[TASK ITEM] Word for word, please restate the lines from the beginning of the data through the line in which "note on all" appears.

[STUDY MATERIAL]
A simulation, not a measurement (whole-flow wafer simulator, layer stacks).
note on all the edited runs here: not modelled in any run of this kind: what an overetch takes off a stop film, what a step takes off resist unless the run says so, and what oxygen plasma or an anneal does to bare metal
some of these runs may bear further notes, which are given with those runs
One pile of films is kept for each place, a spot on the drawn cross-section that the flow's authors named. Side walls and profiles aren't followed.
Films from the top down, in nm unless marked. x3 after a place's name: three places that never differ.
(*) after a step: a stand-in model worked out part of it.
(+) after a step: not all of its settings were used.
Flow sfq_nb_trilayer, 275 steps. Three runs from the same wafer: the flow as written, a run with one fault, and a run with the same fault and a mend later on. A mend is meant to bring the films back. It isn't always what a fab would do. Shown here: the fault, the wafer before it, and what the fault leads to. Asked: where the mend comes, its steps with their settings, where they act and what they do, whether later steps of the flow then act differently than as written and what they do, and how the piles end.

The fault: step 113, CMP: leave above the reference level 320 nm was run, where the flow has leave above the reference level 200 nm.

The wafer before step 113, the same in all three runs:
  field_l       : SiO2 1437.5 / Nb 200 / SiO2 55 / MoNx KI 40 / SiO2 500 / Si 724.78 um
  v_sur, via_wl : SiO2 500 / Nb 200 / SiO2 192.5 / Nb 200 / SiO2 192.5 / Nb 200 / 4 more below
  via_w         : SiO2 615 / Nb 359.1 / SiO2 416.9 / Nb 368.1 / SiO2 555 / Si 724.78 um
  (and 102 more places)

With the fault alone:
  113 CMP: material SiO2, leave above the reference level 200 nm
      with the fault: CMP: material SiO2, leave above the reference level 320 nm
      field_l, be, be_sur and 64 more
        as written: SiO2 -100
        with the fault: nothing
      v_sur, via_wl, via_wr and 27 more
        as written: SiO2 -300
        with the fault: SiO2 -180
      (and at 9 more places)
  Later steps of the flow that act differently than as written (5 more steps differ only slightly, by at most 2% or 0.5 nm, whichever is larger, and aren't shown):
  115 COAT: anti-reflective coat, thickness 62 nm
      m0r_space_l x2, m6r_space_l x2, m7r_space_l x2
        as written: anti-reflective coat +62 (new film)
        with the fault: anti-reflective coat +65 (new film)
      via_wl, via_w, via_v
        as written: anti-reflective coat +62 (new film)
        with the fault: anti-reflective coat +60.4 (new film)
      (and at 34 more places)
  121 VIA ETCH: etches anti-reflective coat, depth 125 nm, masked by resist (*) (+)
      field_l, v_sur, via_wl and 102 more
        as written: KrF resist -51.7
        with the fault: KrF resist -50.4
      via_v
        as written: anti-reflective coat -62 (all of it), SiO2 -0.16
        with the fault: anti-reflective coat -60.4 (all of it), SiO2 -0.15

[PROBLEM SOLUTION]
A simulation, not a measurement (whole-flow wafer simulator, layer stacks).
note on all the edited runs here: not modelled in any run of this kind: what an overetch takes off a stop film, what a step takes off resist unless the run says so, and what oxygen plasma or an anneal does to bare metal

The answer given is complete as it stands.